*Record extracts*:
▽

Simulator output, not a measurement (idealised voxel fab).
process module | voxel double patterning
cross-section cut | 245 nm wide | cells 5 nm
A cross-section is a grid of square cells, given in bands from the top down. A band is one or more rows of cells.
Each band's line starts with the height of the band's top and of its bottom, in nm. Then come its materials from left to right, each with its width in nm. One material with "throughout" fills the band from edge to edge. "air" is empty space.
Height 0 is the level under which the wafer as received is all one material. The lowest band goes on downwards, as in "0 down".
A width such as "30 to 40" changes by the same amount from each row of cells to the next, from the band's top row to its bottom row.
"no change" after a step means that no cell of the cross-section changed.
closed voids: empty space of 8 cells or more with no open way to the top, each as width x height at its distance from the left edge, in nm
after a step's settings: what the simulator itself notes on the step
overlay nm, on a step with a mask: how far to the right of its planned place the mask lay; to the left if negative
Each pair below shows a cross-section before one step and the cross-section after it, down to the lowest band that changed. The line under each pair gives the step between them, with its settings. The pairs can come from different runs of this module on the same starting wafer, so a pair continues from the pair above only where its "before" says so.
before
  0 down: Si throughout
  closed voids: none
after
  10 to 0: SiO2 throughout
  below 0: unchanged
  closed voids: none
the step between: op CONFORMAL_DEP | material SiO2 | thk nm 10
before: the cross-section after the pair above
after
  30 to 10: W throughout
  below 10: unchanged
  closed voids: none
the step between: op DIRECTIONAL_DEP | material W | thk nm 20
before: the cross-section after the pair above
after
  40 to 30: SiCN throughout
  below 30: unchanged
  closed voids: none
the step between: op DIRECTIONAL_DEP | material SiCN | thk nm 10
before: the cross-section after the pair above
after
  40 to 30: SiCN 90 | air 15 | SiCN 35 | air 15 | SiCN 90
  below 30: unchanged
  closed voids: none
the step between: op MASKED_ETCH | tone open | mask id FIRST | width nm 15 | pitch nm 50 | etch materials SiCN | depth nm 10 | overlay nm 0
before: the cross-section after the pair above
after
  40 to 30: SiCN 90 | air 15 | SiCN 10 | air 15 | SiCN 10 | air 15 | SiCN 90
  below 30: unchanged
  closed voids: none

△

*Assignment*:
Having output the line that contains "the step between: op CONFORMAL_DEP", stop. Every line before it, back to the first line of the data, must be reproduced exactly.

*Exercise response*:
Simulator output, not a measurement (idealised voxel fab).
process module | voxel double patterning
cross-section cut | 245 nm wide | cells 5 nm
A cross-section is a grid of square cells, given in bands from the top down. A band is one or more rows of cells.
Each band's line starts with the height of the band's top and of its bottom, in nm. Then come its materials from left to right, each with its width in nm. One material with "throughout" fills the band from edge to edge. "air" is empty space.
Height 0 is the level under which the wafer as received is all one material. The lowest band goes on downwards, as in "0 down".
A width such as "30 to 40" changes by the same amount from each row of cells to the next, from the band's top row to its bottom row.
"no change" after a step means that no cell of the cross-section changed.
closed voids: empty space of 8 cells or more with no open way to the top, each as width x height at its distance from the left edge, in nm
after a step's settings: what the simulator itself notes on the step
overlay nm, on a step with a mask: how far to the right of its planned place the mask lay; to the left if negative
Each pair below shows a cross-section before one step and the cross-section after it, down to the lowest band that changed. The line under each pair gives the step between them, with its settings. The pairs can come from different runs of this module on the same starting wafer, so a pair continues from the pair above only where its "before" says so.
before
  0 down: Si throughout
  closed voids: none
after
  10 to 0: SiO2 throughout
  below 0: unchanged
  closed voids: none
the step between: op CONFORMAL_DEP | material SiO2 | thk nm 10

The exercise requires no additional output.